→ **EXERCISE**:
Each entry, in full: reproduce it exactly.

→ **DATA TO EXAMINE**:
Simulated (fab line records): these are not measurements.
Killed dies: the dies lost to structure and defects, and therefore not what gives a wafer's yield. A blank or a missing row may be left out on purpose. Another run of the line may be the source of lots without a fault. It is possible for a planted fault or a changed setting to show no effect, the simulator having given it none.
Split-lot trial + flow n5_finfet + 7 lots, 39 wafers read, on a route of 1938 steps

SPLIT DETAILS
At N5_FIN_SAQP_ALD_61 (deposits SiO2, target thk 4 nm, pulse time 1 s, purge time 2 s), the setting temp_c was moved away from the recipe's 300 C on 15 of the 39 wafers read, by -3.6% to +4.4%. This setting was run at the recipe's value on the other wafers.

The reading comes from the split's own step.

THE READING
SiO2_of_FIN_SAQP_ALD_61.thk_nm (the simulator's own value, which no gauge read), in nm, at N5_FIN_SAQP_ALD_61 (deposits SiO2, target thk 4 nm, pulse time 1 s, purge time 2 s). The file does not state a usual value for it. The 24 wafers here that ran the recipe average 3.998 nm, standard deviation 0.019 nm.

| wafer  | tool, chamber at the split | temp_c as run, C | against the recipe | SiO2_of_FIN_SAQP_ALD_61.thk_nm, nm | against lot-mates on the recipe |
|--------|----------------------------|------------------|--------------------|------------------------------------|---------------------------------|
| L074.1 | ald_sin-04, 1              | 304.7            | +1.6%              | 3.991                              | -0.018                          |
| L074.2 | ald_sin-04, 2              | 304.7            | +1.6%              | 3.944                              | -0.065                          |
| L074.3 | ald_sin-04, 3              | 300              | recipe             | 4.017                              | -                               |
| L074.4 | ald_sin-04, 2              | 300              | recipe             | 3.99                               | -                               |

→ **WRITTEN ANSWER**:
Simulated (fab line records): these are not measurements.
Killed dies: the dies lost to structure and defects, and therefore not what gives a wafer's yield. A blank or a missing row may be left out on purpose. Another run of the line may be the source of lots without a fault. It is possible for a planted fault or a changed setting to show no effect, the simulator having given it none.
Split-lot trial + flow n5_finfet + 7 lots, 39 wafers read, on a route of 1938 steps

SPLIT DETAILS
At N5_FIN_SAQP_ALD_61 (deposits SiO2, target thk 4 nm, pulse time 1 s, purge time 2 s), the setting temp_c was moved away from the recipe's 300 C on 15 of the 39 wafers read, by -3.6% to +4.4%. This setting was run at the recipe's value on the other wafers.

The reading comes from the split's own step.

THE READING
SiO2_of_FIN_SAQP_ALD_61.thk_nm (the simulator's own value, which no gauge read), in nm, at N5_FIN_SAQP_ALD_61 (deposits SiO2, target thk 4 nm, pulse time 1 s, purge time 2 s). The file does not state a usual value for it. The 24 wafers here that ran the recipe average 3.998 nm, standard deviation 0.019 nm.

| wafer  | tool, chamber at the split | temp_c as run, C | against the recipe | SiO2_of_FIN_SAQP_ALD_61.thk_nm, nm | against lot-mates on the recipe |
|--------|----------------------------|------------------|--------------------|------------------------------------|---------------------------------|
| L074.1 | ald_sin-04, 1              | 304.7            | +1.6%              | 3.991                              | -0.018                          |
| L074.2 | ald_sin-04, 2              | 304.7            | +1.6%              | 3.944                              | -0.065                          |
| L074.3 | ald_sin-04, 3              | 300              | recipe             | 4.017                              | -                               |
| L074.4 | ald_sin-04, 2              | 300              | recipe             | 3.99                               | -                               |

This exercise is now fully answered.